=== Work item ===
Write out, word for word, every line in the data below from the one containing "row of cells." to the one containing "3,DIRECTIONAL_DEP,material SiN,thk nm 15", both of them included.

=== Data shown ===
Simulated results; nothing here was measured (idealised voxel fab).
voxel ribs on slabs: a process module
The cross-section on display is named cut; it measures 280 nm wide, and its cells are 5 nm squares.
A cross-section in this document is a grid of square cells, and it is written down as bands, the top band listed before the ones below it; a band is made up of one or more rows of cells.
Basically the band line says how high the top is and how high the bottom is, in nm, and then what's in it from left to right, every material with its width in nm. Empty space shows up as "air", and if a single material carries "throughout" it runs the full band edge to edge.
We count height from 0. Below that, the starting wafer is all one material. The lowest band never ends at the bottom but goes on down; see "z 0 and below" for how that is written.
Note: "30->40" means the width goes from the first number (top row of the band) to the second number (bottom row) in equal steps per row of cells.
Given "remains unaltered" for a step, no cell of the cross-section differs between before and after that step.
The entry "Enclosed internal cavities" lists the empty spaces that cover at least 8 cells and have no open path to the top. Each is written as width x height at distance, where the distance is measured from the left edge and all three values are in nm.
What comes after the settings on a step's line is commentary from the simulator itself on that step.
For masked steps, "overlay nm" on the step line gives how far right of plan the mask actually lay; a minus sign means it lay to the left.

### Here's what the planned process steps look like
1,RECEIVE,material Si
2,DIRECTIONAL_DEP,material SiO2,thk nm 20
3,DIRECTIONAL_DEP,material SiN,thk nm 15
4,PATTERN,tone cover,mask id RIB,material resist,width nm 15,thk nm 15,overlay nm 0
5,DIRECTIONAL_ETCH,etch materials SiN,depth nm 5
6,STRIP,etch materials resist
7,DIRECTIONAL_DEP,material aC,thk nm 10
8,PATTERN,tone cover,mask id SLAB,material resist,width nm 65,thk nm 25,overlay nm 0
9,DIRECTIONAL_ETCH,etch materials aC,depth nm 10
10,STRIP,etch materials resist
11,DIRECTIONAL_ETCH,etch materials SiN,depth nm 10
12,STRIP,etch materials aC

=== Written response ===
Note: "30->40" means the width goes from the first number (top row of the band) to the second number (bottom row) in equal steps per row of cells.
Given "remains unaltered" for a step, no cell of the cross-section differs between before and after that step.
The entry "Enclosed internal cavities" lists the empty spaces that cover at least 8 cells and have no open path to the top. Each is written as width x height at distance, where the distance is measured from the left edge and all three values are in nm.
What comes after the settings on a step's line is commentary from the simulator itself on that step.
For masked steps, "overlay nm" on the step line gives how far right of plan the mask actually lay; a minus sign means it lay to the left.

### Here's what the planned process steps look like
1,RECEIVE,material Si
2,DIRECTIONAL_DEP,material SiO2,thk nm 20
3,DIRECTIONAL_DEP,material SiN,thk nm 15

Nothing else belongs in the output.